(RECORD EXCERPTS Opens)

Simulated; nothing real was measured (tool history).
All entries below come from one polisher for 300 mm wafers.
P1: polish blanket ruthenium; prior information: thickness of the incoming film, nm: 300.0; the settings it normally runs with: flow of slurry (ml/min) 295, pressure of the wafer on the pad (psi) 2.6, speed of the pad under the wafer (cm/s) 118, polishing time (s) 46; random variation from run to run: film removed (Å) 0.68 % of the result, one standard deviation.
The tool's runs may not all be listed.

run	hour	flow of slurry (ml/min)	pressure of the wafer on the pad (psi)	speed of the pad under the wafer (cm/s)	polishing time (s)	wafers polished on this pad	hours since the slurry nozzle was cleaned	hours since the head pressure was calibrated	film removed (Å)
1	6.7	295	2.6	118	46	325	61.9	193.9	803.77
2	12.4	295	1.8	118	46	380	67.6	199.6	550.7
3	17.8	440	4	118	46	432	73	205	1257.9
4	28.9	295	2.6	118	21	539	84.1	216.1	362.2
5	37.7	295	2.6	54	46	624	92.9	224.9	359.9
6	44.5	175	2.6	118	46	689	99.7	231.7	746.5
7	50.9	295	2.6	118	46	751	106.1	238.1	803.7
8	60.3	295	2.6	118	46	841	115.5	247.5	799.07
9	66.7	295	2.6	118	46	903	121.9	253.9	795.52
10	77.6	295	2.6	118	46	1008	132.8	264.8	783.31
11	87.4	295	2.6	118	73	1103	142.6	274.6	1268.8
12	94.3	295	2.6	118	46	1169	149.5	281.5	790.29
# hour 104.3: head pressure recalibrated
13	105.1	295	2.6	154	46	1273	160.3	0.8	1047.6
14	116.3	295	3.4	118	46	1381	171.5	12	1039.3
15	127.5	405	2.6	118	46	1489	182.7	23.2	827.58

(RECORD EXCERPTS Closes)

» **EXERCISE**:
Return the listing above word for word.

» **WRITTEN SOLUTION**:
Simulated; nothing real was measured (tool history).
All entries below come from one polisher for 300 mm wafers.
P1: polish blanket ruthenium; prior information: thickness of the incoming film, nm: 300.0; the settings it normally runs with: flow of slurry (ml/min) 295, pressure of the wafer on the pad (psi) 2.6, speed of the pad under the wafer (cm/s) 118, polishing time (s) 46; random variation from run to run: film removed (Å) 0.68 % of the result, one standard deviation.
The tool's runs may not all be listed.

run	hour	flow of slurry (ml/min)	pressure of the wafer on the pad (psi)	speed of the pad under the wafer (cm/s)	polishing time (s)	wafers polished on this pad	hours since the slurry nozzle was cleaned	hours since the head pressure was calibrated	film removed (Å)
1	6.7	295	2.6	118	46	325	61.9	193.9	803.77
2	12.4	295	1.8	118	46	380	67.6	199.6	550.7
3	17.8	440	4	118	46	432	73	205	1257.9
4	28.9	295	2.6	118	21	539	84.1	216.1	362.2
5	37.7	295	2.6	54	46	624	92.9	224.9	359.9
6	44.5	175	2.6	118	46	689	99.7	231.7	746.5
7	50.9	295	2.6	118	46	751	106.1	238.1	803.7
8	60.3	295	2.6	118	46	841	115.5	247.5	799.07
9	66.7	295	2.6	118	46	903	121.9	253.9	795.52
10	77.6	295	2.6	118	46	1008	132.8	264.8	783.31
11	87.4	295	2.6	118	73	1103	142.6	274.6	1268.8
12	94.3	295	2.6	118	46	1169	149.5	281.5	790.29
# hour 104.3: head pressure recalibrated
13	105.1	295	2.6	154	46	1273	160.3	0.8	1047.6
14	116.3	295	3.4	118	46	1381	171.5	12	1039.3
15	127.5	405	2.6	118	46	1489	182.7	23.2	827.58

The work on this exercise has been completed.